........

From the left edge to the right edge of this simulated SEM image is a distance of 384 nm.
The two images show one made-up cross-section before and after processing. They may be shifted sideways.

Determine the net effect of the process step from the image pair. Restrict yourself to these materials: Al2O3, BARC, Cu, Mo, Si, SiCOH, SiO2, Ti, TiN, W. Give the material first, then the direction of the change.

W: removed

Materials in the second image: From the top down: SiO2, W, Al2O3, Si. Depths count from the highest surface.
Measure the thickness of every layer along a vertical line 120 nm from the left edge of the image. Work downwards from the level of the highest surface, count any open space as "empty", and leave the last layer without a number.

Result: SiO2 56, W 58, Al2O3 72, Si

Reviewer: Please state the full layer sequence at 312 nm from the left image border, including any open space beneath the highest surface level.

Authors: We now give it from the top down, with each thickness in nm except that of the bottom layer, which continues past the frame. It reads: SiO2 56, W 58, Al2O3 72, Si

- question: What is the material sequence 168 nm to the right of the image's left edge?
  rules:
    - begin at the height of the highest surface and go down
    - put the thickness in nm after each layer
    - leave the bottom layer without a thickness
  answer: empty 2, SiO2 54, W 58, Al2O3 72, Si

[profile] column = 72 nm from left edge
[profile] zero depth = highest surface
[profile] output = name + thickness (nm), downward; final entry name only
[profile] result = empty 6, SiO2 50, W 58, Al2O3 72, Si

........

◆ **Action item**: From the opening line of the data above through the line holding "- put the thickness", give every line again exactly as it stands.

◆ **Written reply**:
From the left edge to the right edge of this simulated SEM image is a distance of 384 nm.
The two images show one made-up cross-section before and after processing. They may be shifted sideways.

Determine the net effect of the process step from the image pair. Restrict yourself to these materials: Al2O3, BARC, Cu, Mo, Si, SiCOH, SiO2, Ti, TiN, W. Give the material first, then the direction of the change.

W: removed

Materials in the second image: From the top down: SiO2, W, Al2O3, Si. Depths count from the highest surface.
Measure the thickness of every layer along a vertical line 120 nm from the left edge of the image. Work downwards from the level of the highest surface, count any open space as "empty", and leave the last layer without a number.

Result: SiO2 56, W 58, Al2O3 72, Si

Reviewer: Please state the full layer sequence at 312 nm from the left image border, including any open space beneath the highest surface level.

Authors: We now give it from the top down, with each thickness in nm except that of the bottom layer, which continues past the frame. It reads: SiO2 56, W 58, Al2O3 72, Si

- question: What is the material sequence 168 nm to the right of the image's left edge?
  rules:
    - begin at the height of the highest surface and go down
    - put the thickness in nm after each layer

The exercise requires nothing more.